Record excerpts ▸
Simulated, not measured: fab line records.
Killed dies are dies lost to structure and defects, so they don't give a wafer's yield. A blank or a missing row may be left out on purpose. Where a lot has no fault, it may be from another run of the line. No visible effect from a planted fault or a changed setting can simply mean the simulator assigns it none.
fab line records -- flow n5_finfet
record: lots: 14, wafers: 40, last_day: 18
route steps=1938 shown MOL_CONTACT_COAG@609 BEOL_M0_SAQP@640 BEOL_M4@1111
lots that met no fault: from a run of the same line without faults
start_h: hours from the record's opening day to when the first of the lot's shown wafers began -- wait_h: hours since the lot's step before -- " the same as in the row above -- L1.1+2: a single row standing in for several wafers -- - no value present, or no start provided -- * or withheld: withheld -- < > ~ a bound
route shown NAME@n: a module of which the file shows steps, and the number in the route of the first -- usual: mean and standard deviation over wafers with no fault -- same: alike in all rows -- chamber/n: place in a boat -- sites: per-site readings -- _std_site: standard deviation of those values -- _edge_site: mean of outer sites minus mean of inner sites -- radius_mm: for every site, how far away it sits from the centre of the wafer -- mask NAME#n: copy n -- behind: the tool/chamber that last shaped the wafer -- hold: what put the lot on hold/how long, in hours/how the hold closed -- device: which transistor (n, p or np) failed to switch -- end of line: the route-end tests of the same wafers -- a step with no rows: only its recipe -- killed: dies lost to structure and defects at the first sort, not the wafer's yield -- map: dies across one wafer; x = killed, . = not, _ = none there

Action item ▸
What is needed is a word-for-word copy of all the material.

Written answer ▸
Simulated, not measured: fab line records.
Killed dies are dies lost to structure and defects, so they don't give a wafer's yield. A blank or a missing row may be left out on purpose. Where a lot has no fault, it may be from another run of the line. No visible effect from a planted fault or a changed setting can simply mean the simulator assigns it none.
fab line records -- flow n5_finfet
record: lots: 14, wafers: 40, last_day: 18
route steps=1938 shown MOL_CONTACT_COAG@609 BEOL_M0_SAQP@640 BEOL_M4@1111
lots that met no fault: from a run of the same line without faults
start_h: hours from the record's opening day to when the first of the lot's shown wafers began -- wait_h: hours since the lot's step before -- " the same as in the row above -- L1.1+2: a single row standing in for several wafers -- - no value present, or no start provided -- * or withheld: withheld -- < > ~ a bound
route shown NAME@n: a module of which the file shows steps, and the number in the route of the first -- usual: mean and standard deviation over wafers with no fault -- same: alike in all rows -- chamber/n: place in a boat -- sites: per-site readings -- _std_site: standard deviation of those values -- _edge_site: mean of outer sites minus mean of inner sites -- radius_mm: for every site, how far away it sits from the centre of the wafer -- mask NAME#n: copy n -- behind: the tool/chamber that last shaped the wafer -- hold: what put the lot on hold/how long, in hours/how the hold closed -- device: which transistor (n, p or np) failed to switch -- end of line: the route-end tests of the same wafers -- a step with no rows: only its recipe -- killed: dies lost to structure and defects at the first sort, not the wafer's yield -- map: dies across one wafer; x = killed, . = not, _ = none there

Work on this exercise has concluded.